Work order: All of the records must be set down again word for word.

################

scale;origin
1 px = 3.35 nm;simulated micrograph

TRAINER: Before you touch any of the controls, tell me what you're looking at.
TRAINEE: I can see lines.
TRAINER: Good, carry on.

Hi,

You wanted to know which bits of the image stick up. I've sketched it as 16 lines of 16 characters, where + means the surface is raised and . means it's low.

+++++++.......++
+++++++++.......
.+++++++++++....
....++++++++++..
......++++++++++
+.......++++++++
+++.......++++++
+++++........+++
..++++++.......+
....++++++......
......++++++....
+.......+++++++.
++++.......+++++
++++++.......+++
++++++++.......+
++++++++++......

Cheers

################

Exercise answer:
scale;origin
1 px = 3.35 nm;simulated micrograph

TRAINER: Before you touch any of the controls, tell me what you're looking at.
TRAINEE: I can see lines.
TRAINER: Good, carry on.

Hi,

You wanted to know which bits of the image stick up. I've sketched it as 16 lines of 16 characters, where + means the surface is raised and . means it's low.

+++++++.......++
+++++++++.......
.+++++++++++....
....++++++++++..
......++++++++++
+.......++++++++
+++.......++++++
+++++........+++
..++++++.......+
....++++++......
......++++++....
+.......+++++++.
++++.......+++++
++++++.......+++
++++++++.......+
++++++++++......

Cheers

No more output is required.